### ACTIVITY
Print nothing but the lines below starting at the line that holds "Fill in the blank." and ending at the line that holds "nanometres | 164 |", including both, each exactly as written.

● ● ●

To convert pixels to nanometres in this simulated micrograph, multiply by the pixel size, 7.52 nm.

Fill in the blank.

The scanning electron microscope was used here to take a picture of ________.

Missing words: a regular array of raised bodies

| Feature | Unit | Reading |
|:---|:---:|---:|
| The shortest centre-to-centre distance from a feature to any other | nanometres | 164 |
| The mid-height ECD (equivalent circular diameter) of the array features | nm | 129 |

● ● ●

### EXERCISE RESULT
Fill in the blank.

The scanning electron microscope was used here to take a picture of ________.

Missing words: a regular array of raised bodies

| Feature | Unit | Reading |
|:---|:---:|---:|
| The shortest centre-to-centre distance from a feature to any other | nanometres | 164 |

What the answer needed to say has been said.